(Assigned task): Copy the data below exactly.

(Data):
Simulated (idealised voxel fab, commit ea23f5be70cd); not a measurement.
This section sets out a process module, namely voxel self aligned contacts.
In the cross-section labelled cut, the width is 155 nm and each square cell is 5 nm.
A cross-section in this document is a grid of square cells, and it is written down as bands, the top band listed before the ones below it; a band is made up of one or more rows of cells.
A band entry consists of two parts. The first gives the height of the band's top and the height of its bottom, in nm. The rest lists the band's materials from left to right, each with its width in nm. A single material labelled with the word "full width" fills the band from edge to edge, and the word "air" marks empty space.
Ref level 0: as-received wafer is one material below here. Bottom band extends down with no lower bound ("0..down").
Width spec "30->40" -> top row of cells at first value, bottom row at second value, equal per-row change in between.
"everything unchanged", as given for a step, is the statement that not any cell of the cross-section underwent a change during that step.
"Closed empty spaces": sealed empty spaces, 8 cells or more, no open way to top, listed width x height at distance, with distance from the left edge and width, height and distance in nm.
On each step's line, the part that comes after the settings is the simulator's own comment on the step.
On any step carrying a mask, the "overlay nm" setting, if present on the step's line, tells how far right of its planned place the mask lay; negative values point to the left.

(Answer box):
Simulated (idealised voxel fab, commit ea23f5be70cd); not a measurement.
This section sets out a process module, namely voxel self aligned contacts.
In the cross-section labelled cut, the width is 155 nm and each square cell is 5 nm.
A cross-section in this document is a grid of square cells, and it is written down as bands, the top band listed before the ones below it; a band is made up of one or more rows of cells.
A band entry consists of two parts. The first gives the height of the band's top and the height of its bottom, in nm. The rest lists the band's materials from left to right, each with its width in nm. A single material labelled with the word "full width" fills the band from edge to edge, and the word "air" marks empty space.
Ref level 0: as-received wafer is one material below here. Bottom band extends down with no lower bound ("0..down").
Width spec "30->40" -> top row of cells at first value, bottom row at second value, equal per-row change in between.
"everything unchanged", as given for a step, is the statement that not any cell of the cross-section underwent a change during that step.
"Closed empty spaces": sealed empty spaces, 8 cells or more, no open way to top, listed width x height at distance, with distance from the left edge and width, height and distance in nm.
On each step's line, the part that comes after the settings is the simulator's own comment on the step.
On any step carrying a mask, the "overlay nm" setting, if present on the step's line, tells how far right of its planned place the mask lay; negative values point to the left.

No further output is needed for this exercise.